Task item: All entries below must be reproduced without a single change.

====== Excerpted records ======
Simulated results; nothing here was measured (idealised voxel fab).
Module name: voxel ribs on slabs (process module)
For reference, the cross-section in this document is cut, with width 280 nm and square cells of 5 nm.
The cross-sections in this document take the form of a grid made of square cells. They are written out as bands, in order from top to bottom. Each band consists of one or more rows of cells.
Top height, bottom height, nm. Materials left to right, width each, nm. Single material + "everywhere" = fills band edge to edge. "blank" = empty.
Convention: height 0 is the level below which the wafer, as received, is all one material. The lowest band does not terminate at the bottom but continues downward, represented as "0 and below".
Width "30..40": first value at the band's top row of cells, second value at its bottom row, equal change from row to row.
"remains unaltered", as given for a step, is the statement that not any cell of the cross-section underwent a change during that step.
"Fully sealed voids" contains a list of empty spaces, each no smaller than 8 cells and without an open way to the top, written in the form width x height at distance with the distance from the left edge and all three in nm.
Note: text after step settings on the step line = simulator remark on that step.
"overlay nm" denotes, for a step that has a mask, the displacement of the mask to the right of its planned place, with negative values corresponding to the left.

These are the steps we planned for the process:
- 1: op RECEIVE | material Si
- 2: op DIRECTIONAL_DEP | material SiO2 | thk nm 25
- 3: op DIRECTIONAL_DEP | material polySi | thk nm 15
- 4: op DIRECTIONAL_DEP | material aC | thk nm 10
======

Worked solution:
Simulated results; nothing here was measured (idealised voxel fab).
Module name: voxel ribs on slabs (process module)
For reference, the cross-section in this document is cut, with width 280 nm and square cells of 5 nm.
The cross-sections in this document take the form of a grid made of square cells. They are written out as bands, in order from top to bottom. Each band consists of one or more rows of cells.
Top height, bottom height, nm. Materials left to right, width each, nm. Single material + "everywhere" = fills band edge to edge. "blank" = empty.
Convention: height 0 is the level below which the wafer, as received, is all one material. The lowest band does not terminate at the bottom but continues downward, represented as "0 and below".
Width "30..40": first value at the band's top row of cells, second value at its bottom row, equal change from row to row.
"remains unaltered", as given for a step, is the statement that not any cell of the cross-section underwent a change during that step.
"Fully sealed voids" contains a list of empty spaces, each no smaller than 8 cells and without an open way to the top, written in the form width x height at distance with the distance from the left edge and all three in nm.
Note: text after step settings on the step line = simulator remark on that step.
"overlay nm" denotes, for a step that has a mask, the displacement of the mask to the right of its planned place, with negative values corresponding to the left.

These are the steps we planned for the process:
- 1: op RECEIVE | material Si
- 2: op DIRECTIONAL_DEP | material SiO2 | thk nm 25
- 3: op DIRECTIONAL_DEP | material polySi | thk nm 15
- 4: op DIRECTIONAL_DEP | material aC | thk nm 10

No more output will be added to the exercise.